:: DATA TO EXAMINE ::

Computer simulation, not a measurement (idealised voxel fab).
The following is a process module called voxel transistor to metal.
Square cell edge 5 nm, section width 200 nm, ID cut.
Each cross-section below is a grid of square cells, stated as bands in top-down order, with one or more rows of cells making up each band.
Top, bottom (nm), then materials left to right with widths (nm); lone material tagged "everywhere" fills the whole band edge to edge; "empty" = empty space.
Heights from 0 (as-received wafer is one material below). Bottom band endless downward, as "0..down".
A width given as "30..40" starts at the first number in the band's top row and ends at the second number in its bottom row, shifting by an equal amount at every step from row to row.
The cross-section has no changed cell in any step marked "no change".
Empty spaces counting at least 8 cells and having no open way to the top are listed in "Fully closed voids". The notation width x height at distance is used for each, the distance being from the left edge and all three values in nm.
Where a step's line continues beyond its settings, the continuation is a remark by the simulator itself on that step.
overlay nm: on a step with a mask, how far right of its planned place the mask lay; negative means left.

:::

#### ACTION ITEM:
Having gone through the data above, repeat it exactly.

#### PROBLEM SOLUTION:
Computer simulation, not a measurement (idealised voxel fab).
The following is a process module called voxel transistor to metal.
Square cell edge 5 nm, section width 200 nm, ID cut.
Each cross-section below is a grid of square cells, stated as bands in top-down order, with one or more rows of cells making up each band.
Top, bottom (nm), then materials left to right with widths (nm); lone material tagged "everywhere" fills the whole band edge to edge; "empty" = empty space.
Heights from 0 (as-received wafer is one material below). Bottom band endless downward, as "0..down".
A width given as "30..40" starts at the first number in the band's top row and ends at the second number in its bottom row, shifting by an equal amount at every step from row to row.
The cross-section has no changed cell in any step marked "no change".
Empty spaces counting at least 8 cells and having no open way to the top are listed in "Fully closed voids". The notation width x height at distance is used for each, the distance being from the left edge and all three values in nm.
Where a step's line continues beyond its settings, the continuation is a remark by the simulator itself on that step.
overlay nm: on a step with a mask, how far right of its planned place the mask lay; negative means left.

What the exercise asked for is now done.